BEGIN Extracted records

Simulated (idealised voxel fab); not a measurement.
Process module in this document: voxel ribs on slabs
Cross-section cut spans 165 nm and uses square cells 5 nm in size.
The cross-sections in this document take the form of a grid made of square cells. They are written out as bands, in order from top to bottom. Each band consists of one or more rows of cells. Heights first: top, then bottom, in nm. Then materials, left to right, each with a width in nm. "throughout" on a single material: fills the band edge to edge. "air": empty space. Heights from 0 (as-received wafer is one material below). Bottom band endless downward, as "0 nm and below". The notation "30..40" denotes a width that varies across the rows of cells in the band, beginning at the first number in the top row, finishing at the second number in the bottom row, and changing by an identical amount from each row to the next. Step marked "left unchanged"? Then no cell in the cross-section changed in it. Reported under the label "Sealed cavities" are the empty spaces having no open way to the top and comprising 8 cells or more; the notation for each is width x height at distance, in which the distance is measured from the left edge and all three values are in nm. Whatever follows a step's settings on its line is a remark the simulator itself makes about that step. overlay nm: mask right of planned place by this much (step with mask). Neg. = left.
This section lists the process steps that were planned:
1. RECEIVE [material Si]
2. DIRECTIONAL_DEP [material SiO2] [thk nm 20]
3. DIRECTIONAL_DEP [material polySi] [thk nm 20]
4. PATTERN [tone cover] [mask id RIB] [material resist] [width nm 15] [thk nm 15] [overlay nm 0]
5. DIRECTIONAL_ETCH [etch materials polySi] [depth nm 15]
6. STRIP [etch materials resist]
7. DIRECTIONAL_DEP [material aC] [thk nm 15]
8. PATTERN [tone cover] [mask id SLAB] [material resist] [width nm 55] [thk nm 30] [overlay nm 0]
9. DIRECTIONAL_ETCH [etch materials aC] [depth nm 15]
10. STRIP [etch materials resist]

END Extracted records

**Activity**
Your task is to output all of the data above word for word.

**Answer box**
Simulated (idealised voxel fab); not a measurement.
Process module in this document: voxel ribs on slabs
Cross-section cut spans 165 nm and uses square cells 5 nm in size.
The cross-sections in this document take the form of a grid made of square cells. They are written out as bands, in order from top to bottom. Each band consists of one or more rows of cells. Heights first: top, then bottom, in nm. Then materials, left to right, each with a width in nm. "throughout" on a single material: fills the band edge to edge. "air": empty space. Heights from 0 (as-received wafer is one material below). Bottom band endless downward, as "0 nm and below". The notation "30..40" denotes a width that varies across the rows of cells in the band, beginning at the first number in the top row, finishing at the second number in the bottom row, and changing by an identical amount from each row to the next. Step marked "left unchanged"? Then no cell in the cross-section changed in it. Reported under the label "Sealed cavities" are the empty spaces having no open way to the top and comprising 8 cells or more; the notation for each is width x height at distance, in which the distance is measured from the left edge and all three values are in nm. Whatever follows a step's settings on its line is a remark the simulator itself makes about that step. overlay nm: mask right of planned place by this much (step with mask). Neg. = left.
This section lists the process steps that were planned:
1. RECEIVE [material Si]
2. DIRECTIONAL_DEP [material SiO2] [thk nm 20]
3. DIRECTIONAL_DEP [material polySi] [thk nm 20]
4. PATTERN [tone cover] [mask id RIB] [material resist] [width nm 15] [thk nm 15] [overlay nm 0]
5. DIRECTIONAL_ETCH [etch materials polySi] [depth nm 15]
6. STRIP [etch materials resist]
7. DIRECTIONAL_DEP [material aC] [thk nm 15]
8. PATTERN [tone cover] [mask id SLAB] [material resist] [width nm 55] [thk nm 30] [overlay nm 0]
9. DIRECTIONAL_ETCH [etch materials aC] [depth nm 15]
10. STRIP [etch materials resist]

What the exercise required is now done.